-- Records shown follows --

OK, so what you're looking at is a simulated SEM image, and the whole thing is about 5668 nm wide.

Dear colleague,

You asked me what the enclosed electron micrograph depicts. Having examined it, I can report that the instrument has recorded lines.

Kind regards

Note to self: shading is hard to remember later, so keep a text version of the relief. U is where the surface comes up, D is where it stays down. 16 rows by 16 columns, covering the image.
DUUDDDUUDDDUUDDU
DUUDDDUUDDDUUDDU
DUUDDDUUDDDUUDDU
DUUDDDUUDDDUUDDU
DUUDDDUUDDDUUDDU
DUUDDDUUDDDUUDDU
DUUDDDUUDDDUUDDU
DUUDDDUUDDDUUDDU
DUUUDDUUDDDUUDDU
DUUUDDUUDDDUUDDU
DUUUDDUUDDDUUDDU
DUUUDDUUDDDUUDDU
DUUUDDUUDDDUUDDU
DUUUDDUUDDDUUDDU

-- Records shown concluded --

Requirement:
Write down exactly the span of lines above from the one containing "You asked me" to the one containing "Kind regards", both ends included.

Exercise result:
You asked me what the enclosed electron micrograph depicts. Having examined it, I can report that the instrument has recorded lines.

Kind regards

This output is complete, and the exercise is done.